#### Action item
Transcribe the data exactly, stopping after the "R2: thickness taken" line.

......
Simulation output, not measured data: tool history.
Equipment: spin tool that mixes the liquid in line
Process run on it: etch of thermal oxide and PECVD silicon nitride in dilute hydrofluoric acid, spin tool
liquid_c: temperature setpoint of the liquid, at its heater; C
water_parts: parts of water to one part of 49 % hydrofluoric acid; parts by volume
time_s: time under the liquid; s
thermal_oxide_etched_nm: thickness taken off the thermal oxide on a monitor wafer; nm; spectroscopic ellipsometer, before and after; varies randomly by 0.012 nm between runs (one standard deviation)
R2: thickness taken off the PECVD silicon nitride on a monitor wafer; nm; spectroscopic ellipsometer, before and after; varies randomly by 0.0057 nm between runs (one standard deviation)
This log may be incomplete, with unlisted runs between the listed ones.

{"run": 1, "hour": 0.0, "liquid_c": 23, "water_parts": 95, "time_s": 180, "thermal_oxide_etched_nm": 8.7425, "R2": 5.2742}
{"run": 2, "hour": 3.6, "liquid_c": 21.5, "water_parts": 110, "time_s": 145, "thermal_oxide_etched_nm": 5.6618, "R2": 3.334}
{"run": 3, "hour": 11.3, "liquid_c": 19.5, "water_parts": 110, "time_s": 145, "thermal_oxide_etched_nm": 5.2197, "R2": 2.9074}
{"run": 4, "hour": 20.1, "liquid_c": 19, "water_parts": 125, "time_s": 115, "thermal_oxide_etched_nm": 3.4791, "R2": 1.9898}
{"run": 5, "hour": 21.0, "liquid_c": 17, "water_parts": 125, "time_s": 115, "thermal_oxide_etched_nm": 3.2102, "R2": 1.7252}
......

#### Written answer
Simulation output, not measured data: tool history.
Equipment: spin tool that mixes the liquid in line
Process run on it: etch of thermal oxide and PECVD silicon nitride in dilute hydrofluoric acid, spin tool
liquid_c: temperature setpoint of the liquid, at its heater; C
water_parts: parts of water to one part of 49 % hydrofluoric acid; parts by volume
time_s: time under the liquid; s
thermal_oxide_etched_nm: thickness taken off the thermal oxide on a monitor wafer; nm; spectroscopic ellipsometer, before and after; varies randomly by 0.012 nm between runs (one standard deviation)
R2: thickness taken off the PECVD silicon nitride on a monitor wafer; nm; spectroscopic ellipsometer, before and after; varies randomly by 0.0057 nm between runs (one standard deviation)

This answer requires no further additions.